● **Material provided**:
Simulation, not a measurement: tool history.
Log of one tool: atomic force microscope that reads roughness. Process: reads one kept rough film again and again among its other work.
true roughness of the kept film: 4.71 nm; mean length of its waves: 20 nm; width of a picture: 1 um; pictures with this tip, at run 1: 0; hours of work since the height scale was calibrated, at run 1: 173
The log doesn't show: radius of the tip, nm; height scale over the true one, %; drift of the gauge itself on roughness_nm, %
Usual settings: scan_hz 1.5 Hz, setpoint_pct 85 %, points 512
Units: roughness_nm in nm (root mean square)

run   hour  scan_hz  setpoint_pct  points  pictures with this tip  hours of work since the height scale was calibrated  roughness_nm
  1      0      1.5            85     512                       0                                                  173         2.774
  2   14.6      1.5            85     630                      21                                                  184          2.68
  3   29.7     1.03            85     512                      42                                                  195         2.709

● **Activity**: Keeping each word as given, write out the material above.

● **Reply**:
Simulation, not a measurement: tool history.
Log of one tool: atomic force microscope that reads roughness. Process: reads one kept rough film again and again among its other work.
true roughness of the kept film: 4.71 nm; mean length of its waves: 20 nm; width of a picture: 1 um; pictures with this tip, at run 1: 0; hours of work since the height scale was calibrated, at run 1: 173
The log doesn't show: radius of the tip, nm; height scale over the true one, %; drift of the gauge itself on roughness_nm, %
Usual settings: scan_hz 1.5 Hz, setpoint_pct 85 %, points 512
Units: roughness_nm in nm (root mean square)

run   hour  scan_hz  setpoint_pct  points  pictures with this tip  hours of work since the height scale was calibrated  roughness_nm
  1      0      1.5            85     512                       0                                                  173         2.774
  2   14.6      1.5            85     630                      21                                                  184          2.68
  3   29.7     1.03            85     512                      42                                                  195         2.709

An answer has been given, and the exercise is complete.